_Work instruction_. Each entry below is to be duplicated verbatim.

━━━ Provided information ━━━
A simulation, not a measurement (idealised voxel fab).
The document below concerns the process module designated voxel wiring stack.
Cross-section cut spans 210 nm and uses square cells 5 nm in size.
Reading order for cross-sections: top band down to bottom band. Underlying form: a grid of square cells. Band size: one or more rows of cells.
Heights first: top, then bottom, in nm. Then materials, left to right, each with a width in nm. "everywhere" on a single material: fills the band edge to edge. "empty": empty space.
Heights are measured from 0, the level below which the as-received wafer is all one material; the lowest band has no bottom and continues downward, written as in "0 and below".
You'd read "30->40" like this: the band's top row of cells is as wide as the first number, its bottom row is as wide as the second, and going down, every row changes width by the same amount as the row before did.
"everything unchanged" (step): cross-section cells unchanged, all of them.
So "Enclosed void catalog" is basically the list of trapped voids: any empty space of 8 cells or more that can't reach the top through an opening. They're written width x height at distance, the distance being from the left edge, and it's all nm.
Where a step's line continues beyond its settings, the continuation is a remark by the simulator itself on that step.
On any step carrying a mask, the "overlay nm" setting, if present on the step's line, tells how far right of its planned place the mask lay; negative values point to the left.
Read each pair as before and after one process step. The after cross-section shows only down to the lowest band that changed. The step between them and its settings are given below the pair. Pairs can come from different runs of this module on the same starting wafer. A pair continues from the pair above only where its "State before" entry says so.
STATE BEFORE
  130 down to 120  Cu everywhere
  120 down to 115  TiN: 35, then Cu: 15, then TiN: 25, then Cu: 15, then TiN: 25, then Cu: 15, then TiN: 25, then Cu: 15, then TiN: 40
━━━

_Answer space_.
A simulation, not a measurement (idealised voxel fab).
The document below concerns the process module designated voxel wiring stack.
Cross-section cut spans 210 nm and uses square cells 5 nm in size.
Reading order for cross-sections: top band down to bottom band. Underlying form: a grid of square cells. Band size: one or more rows of cells.
Heights first: top, then bottom, in nm. Then materials, left to right, each with a width in nm. "everywhere" on a single material: fills the band edge to edge. "empty": empty space.
Heights are measured from 0, the level below which the as-received wafer is all one material; the lowest band has no bottom and continues downward, written as in "0 and below".
You'd read "30->40" like this: the band's top row of cells is as wide as the first number, its bottom row is as wide as the second, and going down, every row changes width by the same amount as the row before did.
"everything unchanged" (step): cross-section cells unchanged, all of them.
So "Enclosed void catalog" is basically the list of trapped voids: any empty space of 8 cells or more that can't reach the top through an opening. They're written width x height at distance, the distance being from the left edge, and it's all nm.
Where a step's line continues beyond its settings, the continuation is a remark by the simulator itself on that step.
On any step carrying a mask, the "overlay nm" setting, if present on the step's line, tells how far right of its planned place the mask lay; negative values point to the left.
Read each pair as before and after one process step. The after cross-section shows only down to the lowest band that changed. The step between them and its settings are given below the pair. Pairs can come from different runs of this module on the same starting wafer. A pair continues from the pair above only where its "State before" entry says so.
STATE BEFORE
  130 down to 120  Cu everywhere
  120 down to 115  TiN: 35, then Cu: 15, then TiN: 25, then Cu: 15, then TiN: 25, then Cu: 15, then TiN: 25, then Cu: 15, then TiN: 40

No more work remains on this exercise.